Start of Entries shown
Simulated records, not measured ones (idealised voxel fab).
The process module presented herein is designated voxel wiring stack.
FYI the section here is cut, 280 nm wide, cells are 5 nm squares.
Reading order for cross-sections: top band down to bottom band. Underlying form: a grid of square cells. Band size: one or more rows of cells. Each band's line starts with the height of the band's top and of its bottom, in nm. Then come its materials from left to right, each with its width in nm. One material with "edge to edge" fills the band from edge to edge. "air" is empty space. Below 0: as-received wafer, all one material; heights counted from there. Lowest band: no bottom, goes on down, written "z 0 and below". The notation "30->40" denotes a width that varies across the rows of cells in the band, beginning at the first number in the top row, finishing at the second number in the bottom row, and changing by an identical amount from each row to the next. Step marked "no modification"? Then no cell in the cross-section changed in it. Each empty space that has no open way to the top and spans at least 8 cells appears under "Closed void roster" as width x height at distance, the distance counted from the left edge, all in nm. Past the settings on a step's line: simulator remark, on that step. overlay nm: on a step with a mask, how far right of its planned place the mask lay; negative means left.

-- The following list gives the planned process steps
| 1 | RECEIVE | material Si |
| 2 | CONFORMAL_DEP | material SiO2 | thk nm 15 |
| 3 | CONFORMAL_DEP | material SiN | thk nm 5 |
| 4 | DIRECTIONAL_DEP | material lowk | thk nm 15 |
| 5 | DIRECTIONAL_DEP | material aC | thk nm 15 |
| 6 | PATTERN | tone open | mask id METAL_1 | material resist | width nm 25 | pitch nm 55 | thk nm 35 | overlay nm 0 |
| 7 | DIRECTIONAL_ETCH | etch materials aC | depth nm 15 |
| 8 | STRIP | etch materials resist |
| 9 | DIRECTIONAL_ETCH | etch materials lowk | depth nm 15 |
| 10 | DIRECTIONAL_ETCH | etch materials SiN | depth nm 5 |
End of Entries shown

* Brief *
Each line from the top of the records down to the one with "FYI the section" must be retyped exactly; include both ends and nothing else.

* Exercise result *
Simulated records, not measured ones (idealised voxel fab).
The process module presented herein is designated voxel wiring stack.
FYI the section here is cut, 280 nm wide, cells are 5 nm squares.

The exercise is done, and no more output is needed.